Available data START

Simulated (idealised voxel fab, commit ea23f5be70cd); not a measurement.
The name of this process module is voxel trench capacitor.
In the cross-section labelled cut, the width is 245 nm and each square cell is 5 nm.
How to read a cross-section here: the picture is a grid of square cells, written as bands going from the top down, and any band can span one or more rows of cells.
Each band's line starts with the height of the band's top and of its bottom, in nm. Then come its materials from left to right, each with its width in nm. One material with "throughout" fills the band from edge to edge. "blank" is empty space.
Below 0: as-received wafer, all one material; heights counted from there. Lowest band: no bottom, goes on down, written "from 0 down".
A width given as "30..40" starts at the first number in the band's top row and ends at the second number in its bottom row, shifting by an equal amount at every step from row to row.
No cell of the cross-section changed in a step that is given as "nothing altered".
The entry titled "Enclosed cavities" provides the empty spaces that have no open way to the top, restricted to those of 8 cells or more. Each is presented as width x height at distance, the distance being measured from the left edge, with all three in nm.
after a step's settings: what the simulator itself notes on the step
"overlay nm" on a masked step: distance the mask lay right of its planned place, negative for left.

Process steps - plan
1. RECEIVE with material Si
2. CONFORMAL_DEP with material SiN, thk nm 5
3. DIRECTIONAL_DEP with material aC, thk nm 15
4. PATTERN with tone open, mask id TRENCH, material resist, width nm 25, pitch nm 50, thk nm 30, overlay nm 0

Available data END

Work order — Could you copy every record above exactly as it stands?

Solution —
Simulated (idealised voxel fab, commit ea23f5be70cd); not a measurement.
The name of this process module is voxel trench capacitor.
In the cross-section labelled cut, the width is 245 nm and each square cell is 5 nm.
How to read a cross-section here: the picture is a grid of square cells, written as bands going from the top down, and any band can span one or more rows of cells.
Each band's line starts with the height of the band's top and of its bottom, in nm. Then come its materials from left to right, each with its width in nm. One material with "throughout" fills the band from edge to edge. "blank" is empty space.
Below 0: as-received wafer, all one material; heights counted from there. Lowest band: no bottom, goes on down, written "from 0 down".
A width given as "30..40" starts at the first number in the band's top row and ends at the second number in its bottom row, shifting by an equal amount at every step from row to row.
No cell of the cross-section changed in a step that is given as "nothing altered".
The entry titled "Enclosed cavities" provides the empty spaces that have no open way to the top, restricted to those of 8 cells or more. Each is presented as width x height at distance, the distance being measured from the left edge, with all three in nm.
after a step's settings: what the simulator itself notes on the step
"overlay nm" on a masked step: distance the mask lay right of its planned place, negative for left.

Process steps - plan
1. RECEIVE with material Si
2. CONFORMAL_DEP with material SiN, thk nm 5
3. DIRECTIONAL_DEP with material aC, thk nm 15
4. PATTERN with tone open, mask id TRENCH, material resist, width nm 25, pitch nm 50, thk nm 30, overlay nm 0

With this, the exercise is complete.